> Action item
With the records below as your source, retype each line exactly from the top down to the line that contains "What is the", and include that line.

─── Listed records ───

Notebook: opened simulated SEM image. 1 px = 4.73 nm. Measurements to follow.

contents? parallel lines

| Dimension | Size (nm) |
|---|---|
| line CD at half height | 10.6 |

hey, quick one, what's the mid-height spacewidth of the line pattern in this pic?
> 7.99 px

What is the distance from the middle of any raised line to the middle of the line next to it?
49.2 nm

───

> Answer area
Notebook: opened simulated SEM image. 1 px = 4.73 nm. Measurements to follow.

contents? parallel lines

| Dimension | Size (nm) |
|---|---|
| line CD at half height | 10.6 |

hey, quick one, what's the mid-height spacewidth of the line pattern in this pic?
> 7.99 px

What is the distance from the middle of any raised line to the middle of the line next to it?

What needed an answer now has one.